WORK INSTRUCTION:
From first line to last, give the material again unchanged.

──────
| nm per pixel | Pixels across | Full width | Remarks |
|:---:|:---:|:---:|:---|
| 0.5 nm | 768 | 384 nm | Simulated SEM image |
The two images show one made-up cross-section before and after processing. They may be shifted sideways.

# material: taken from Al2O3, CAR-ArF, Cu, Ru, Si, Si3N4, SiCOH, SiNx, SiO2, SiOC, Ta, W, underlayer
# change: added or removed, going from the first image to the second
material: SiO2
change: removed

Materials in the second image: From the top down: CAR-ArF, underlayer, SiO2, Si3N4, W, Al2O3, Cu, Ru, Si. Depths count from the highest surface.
──────

RESPONSE:
| nm per pixel | Pixels across | Full width | Remarks |
|:---:|:---:|:---:|:---|
| 0.5 nm | 768 | 384 nm | Simulated SEM image |
The two images show one made-up cross-section before and after processing. They may be shifted sideways.

# material: taken from Al2O3, CAR-ArF, Cu, Ru, Si, Si3N4, SiCOH, SiNx, SiO2, SiOC, Ta, W, underlayer
# change: added or removed, going from the first image to the second
material: SiO2
change: removed

Materials in the second image: From the top down: CAR-ArF, underlayer, SiO2, Si3N4, W, Al2O3, Cu, Ru, Si. Depths count from the highest surface.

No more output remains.